================

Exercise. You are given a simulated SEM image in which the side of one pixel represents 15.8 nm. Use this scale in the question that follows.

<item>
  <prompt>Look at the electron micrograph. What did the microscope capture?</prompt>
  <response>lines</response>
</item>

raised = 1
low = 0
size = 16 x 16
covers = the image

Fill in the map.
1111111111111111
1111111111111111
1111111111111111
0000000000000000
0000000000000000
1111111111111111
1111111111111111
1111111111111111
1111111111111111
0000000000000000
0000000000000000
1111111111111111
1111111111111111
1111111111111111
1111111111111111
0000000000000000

================

WORK ITEM
If a line falls between the first line of the records and the line containing "covers = the image", inclusive, repeat it exactly; leave out all others.

ANSWER AREA
Exercise. You are given a simulated SEM image in which the side of one pixel represents 15.8 nm. Use this scale in the question that follows.

<item>
  <prompt>Look at the electron micrograph. What did the microscope capture?</prompt>
  <response>lines</response>
</item>

raised = 1
low = 0
size = 16 x 16
covers = the image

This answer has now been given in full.